ENTRIES SUPPLIED:
- - - - - - -
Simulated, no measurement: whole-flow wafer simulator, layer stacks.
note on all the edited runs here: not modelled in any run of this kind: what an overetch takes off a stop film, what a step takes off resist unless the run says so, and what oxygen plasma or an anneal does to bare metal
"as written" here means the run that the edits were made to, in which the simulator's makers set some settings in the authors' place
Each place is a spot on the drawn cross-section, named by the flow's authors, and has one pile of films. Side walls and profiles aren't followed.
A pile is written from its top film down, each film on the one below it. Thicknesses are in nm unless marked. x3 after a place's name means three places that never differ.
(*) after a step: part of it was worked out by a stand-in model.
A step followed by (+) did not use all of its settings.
- - - - - - -

WORK ORDER:
What is needed is a word-for-word copy of the records above, from the first line through the line that contains "(*) after a".

EXERCISE ANSWER:
Simulated, no measurement: whole-flow wafer simulator, layer stacks.
note on all the edited runs here: not modelled in any run of this kind: what an overetch takes off a stop film, what a step takes off resist unless the run says so, and what oxygen plasma or an anneal does to bare metal
"as written" here means the run that the edits were made to, in which the simulator's makers set some settings in the authors' place
Each place is a spot on the drawn cross-section, named by the flow's authors, and has one pile of films. Side walls and profiles aren't followed.
A pile is written from its top film down, each film on the one below it. Thicknesses are in nm unless marked. x3 after a place's name means three places that never differ.
(*) after a step: part of it was worked out by a stand-in model.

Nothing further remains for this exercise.